- Brief: For this exercise, repeat the listing below from its first line through the line containing "S1: flow of slurry; ml/min", exactly as written.

___ Dataset ___

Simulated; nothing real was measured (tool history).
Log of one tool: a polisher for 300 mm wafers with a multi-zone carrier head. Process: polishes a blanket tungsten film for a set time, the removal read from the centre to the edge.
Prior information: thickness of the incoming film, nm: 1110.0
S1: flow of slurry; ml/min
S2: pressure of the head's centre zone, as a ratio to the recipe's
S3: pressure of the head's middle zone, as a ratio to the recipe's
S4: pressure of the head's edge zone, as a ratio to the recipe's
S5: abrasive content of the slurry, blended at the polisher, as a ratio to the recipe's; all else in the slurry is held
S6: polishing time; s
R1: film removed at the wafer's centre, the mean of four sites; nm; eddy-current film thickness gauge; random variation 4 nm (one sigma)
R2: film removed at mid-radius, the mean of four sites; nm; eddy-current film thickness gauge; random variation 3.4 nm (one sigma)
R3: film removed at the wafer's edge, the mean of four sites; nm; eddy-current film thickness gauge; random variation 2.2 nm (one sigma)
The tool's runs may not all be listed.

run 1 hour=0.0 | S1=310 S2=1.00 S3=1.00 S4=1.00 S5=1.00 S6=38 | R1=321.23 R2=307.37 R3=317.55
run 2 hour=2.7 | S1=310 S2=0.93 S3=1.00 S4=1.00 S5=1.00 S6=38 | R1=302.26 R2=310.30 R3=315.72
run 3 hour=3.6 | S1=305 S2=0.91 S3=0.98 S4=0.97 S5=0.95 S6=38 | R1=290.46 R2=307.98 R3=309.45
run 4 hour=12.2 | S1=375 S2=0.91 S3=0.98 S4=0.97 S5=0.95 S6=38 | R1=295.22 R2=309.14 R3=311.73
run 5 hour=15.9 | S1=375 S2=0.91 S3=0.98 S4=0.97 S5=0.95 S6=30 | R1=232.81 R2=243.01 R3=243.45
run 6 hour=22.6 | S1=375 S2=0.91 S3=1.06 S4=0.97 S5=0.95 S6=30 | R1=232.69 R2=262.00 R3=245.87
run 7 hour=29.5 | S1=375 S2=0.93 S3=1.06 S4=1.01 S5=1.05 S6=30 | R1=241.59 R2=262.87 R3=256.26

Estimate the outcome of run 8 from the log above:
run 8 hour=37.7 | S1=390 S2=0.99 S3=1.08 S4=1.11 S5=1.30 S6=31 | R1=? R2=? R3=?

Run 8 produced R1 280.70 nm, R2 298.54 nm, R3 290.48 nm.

___

- Response box:
Simulated; nothing real was measured (tool history).
Log of one tool: a polisher for 300 mm wafers with a multi-zone carrier head. Process: polishes a blanket tungsten film for a set time, the removal read from the centre to the edge.
Prior information: thickness of the incoming film, nm: 1110.0
S1: flow of slurry; ml/min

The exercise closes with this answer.